▶ Assignment: Give back all the data exactly as it was written.

▶ Data extracts:
★ ★ ★ ★ ★

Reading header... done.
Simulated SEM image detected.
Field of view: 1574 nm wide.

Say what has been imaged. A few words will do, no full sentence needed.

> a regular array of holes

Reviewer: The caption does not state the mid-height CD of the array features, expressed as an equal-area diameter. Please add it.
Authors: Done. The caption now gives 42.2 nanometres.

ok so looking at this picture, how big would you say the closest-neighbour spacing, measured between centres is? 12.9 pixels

★ ★ ★ ★ ★

▶ Result:
Reading header... done.
Simulated SEM image detected.
Field of view: 1574 nm wide.

Say what has been imaged. A few words will do, no full sentence needed.

> a regular array of holes

Reviewer: The caption does not state the mid-height CD of the array features, expressed as an equal-area diameter. Please add it.
Authors: Done. The caption now gives 42.2 nanometres.

ok so looking at this picture, how big would you say the closest-neighbour spacing, measured between centres is? 12.9 pixels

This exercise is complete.